Work request:
Please repeat the whole listing verbatim.

___ Data to examine ___
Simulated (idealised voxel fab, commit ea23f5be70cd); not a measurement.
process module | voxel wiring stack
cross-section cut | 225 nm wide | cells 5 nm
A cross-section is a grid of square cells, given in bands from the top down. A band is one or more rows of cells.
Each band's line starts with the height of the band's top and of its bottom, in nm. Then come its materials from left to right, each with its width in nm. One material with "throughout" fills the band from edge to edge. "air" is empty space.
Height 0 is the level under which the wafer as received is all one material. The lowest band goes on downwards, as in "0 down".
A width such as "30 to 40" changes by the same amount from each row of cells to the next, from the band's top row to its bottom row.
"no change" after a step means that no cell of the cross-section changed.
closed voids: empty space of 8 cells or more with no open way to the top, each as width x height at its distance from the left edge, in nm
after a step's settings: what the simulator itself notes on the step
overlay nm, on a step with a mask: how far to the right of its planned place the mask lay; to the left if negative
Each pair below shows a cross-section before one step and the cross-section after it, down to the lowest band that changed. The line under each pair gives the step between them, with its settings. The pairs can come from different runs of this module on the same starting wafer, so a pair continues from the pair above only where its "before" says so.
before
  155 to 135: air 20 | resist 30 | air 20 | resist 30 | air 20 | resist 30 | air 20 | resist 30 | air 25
___

Answer box:
Simulated (idealised voxel fab, commit ea23f5be70cd); not a measurement.
process module | voxel wiring stack
cross-section cut | 225 nm wide | cells 5 nm
A cross-section is a grid of square cells, given in bands from the top down. A band is one or more rows of cells.
Each band's line starts with the height of the band's top and of its bottom, in nm. Then come its materials from left to right, each with its width in nm. One material with "throughout" fills the band from edge to edge. "air" is empty space.
Height 0 is the level under which the wafer as received is all one material. The lowest band goes on downwards, as in "0 down".
A width such as "30 to 40" changes by the same amount from each row of cells to the next, from the band's top row to its bottom row.
"no change" after a step means that no cell of the cross-section changed.
closed voids: empty space of 8 cells or more with no open way to the top, each as width x height at its distance from the left edge, in nm
after a step's settings: what the simulator itself notes on the step
overlay nm, on a step with a mask: how far to the right of its planned place the mask lay; to the left if negative
Each pair below shows a cross-section before one step and the cross-section after it, down to the lowest band that changed. The line under each pair gives the step between them, with its settings. The pairs can come from different runs of this module on the same starting wafer, so a pair continues from the pair above only where its "before" says so.
before
  155 to 135: air 20 | resist 30 | air 20 | resist 30 | air 20 | resist 30 | air 20 | resist 30 | air 25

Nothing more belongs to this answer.